[Opening Data section]

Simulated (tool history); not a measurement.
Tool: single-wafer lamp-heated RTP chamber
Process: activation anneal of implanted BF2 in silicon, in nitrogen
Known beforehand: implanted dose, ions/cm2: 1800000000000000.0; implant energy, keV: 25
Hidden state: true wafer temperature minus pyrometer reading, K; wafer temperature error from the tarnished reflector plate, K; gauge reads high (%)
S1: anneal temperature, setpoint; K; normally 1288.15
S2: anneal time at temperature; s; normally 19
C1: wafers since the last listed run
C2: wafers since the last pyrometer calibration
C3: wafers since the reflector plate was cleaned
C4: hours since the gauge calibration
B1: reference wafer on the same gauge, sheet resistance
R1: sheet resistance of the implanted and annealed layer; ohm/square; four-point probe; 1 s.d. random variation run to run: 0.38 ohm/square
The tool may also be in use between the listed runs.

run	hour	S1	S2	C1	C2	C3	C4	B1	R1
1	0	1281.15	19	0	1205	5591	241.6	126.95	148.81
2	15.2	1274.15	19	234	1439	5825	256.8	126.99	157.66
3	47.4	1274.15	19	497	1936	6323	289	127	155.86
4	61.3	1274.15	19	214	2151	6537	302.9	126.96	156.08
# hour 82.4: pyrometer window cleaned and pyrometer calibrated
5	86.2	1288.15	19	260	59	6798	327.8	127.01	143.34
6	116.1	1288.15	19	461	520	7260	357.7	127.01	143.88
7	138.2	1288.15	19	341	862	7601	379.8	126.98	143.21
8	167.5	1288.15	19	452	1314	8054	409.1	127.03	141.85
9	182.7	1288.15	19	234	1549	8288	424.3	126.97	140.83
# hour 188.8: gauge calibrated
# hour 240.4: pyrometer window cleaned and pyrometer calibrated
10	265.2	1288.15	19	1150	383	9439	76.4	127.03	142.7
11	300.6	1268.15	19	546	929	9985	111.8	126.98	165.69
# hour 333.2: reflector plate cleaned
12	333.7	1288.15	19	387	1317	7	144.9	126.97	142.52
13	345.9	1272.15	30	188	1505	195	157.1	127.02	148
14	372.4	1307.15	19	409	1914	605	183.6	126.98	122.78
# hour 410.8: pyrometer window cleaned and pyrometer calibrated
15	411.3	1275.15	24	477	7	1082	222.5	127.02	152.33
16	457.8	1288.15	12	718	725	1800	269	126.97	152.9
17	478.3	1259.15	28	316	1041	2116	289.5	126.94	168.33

[Closing Data section]

● Exercise
Print exactly, and only, the lines beginning at the top of the listing and ending at the line with "Known beforehand: implanted".

● Result
Simulated (tool history); not a measurement.
Tool: single-wafer lamp-heated RTP chamber
Process: activation anneal of implanted BF2 in silicon, in nitrogen
Known beforehand: implanted dose, ions/cm2: 1800000000000000.0; implant energy, keV: 25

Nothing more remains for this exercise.